DATASET CONTENT ::
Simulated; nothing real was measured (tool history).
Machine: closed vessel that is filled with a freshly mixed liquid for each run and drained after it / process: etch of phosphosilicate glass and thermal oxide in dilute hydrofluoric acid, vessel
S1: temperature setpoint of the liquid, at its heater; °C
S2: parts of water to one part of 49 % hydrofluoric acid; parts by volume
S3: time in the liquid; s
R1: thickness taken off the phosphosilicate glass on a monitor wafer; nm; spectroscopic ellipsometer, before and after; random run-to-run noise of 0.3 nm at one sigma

TASK ITEM :: All of the records above are to be copied exactly.

RESPONSE AREA ::
Simulated; nothing real was measured (tool history).
Machine: closed vessel that is filled with a freshly mixed liquid for each run and drained after it / process: etch of phosphosilicate glass and thermal oxide in dilute hydrofluoric acid, vessel
S1: temperature setpoint of the liquid, at its heater; °C
S2: parts of water to one part of 49 % hydrofluoric acid; parts by volume
S3: time in the liquid; s
R1: thickness taken off the phosphosilicate glass on a monitor wafer; nm; spectroscopic ellipsometer, before and after; random run-to-run noise of 0.3 nm at one sigma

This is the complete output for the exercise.